### [Work item]
In full and word for word, return the listing that follows.

### [Material supplied]
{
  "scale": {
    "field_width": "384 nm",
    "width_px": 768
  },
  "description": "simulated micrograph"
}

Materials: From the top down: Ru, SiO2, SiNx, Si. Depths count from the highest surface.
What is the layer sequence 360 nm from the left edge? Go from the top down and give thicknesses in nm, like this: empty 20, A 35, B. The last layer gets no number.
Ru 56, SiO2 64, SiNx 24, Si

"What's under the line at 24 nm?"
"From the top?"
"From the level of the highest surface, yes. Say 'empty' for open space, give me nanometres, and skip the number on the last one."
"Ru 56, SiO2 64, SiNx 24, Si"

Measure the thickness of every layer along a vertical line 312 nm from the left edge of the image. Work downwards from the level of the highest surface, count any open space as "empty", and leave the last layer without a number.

### [Exercise solution]
{
  "scale": {
    "field_width": "384 nm",
    "width_px": 768
  },
  "description": "simulated micrograph"
}

Materials: From the top down: Ru, SiO2, SiNx, Si. Depths count from the highest surface.
What is the layer sequence 360 nm from the left edge? Go from the top down and give thicknesses in nm, like this: empty 20, A 35, B. The last layer gets no number.
Ru 56, SiO2 64, SiNx 24, Si

"What's under the line at 24 nm?"
"From the top?"
"From the level of the highest surface, yes. Say 'empty' for open space, give me nanometres, and skip the number on the last one."
"Ru 56, SiO2 64, SiNx 24, Si"

Measure the thickness of every layer along a vertical line 312 nm from the left edge of the image. Work downwards from the level of the highest surface, count any open space as "empty", and leave the last layer without a number.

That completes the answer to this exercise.